# WORK INSTRUCTION:
Without skipping anything, write out each record below exactly.

Content starts

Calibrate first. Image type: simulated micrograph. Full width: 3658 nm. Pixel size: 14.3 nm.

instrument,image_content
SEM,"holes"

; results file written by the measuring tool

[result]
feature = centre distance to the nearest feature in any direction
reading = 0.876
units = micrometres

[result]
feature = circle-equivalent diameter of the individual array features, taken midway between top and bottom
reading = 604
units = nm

Content ends

# REPLY:
Calibrate first. Image type: simulated micrograph. Full width: 3658 nm. Pixel size: 14.3 nm.

instrument,image_content
SEM,"holes"

; results file written by the measuring tool

[result]
feature = centre distance to the nearest feature in any direction
reading = 0.876
units = micrometres

[result]
feature = circle-equivalent diameter of the individual array features, taken midway between top and bottom
reading = 604
units = nm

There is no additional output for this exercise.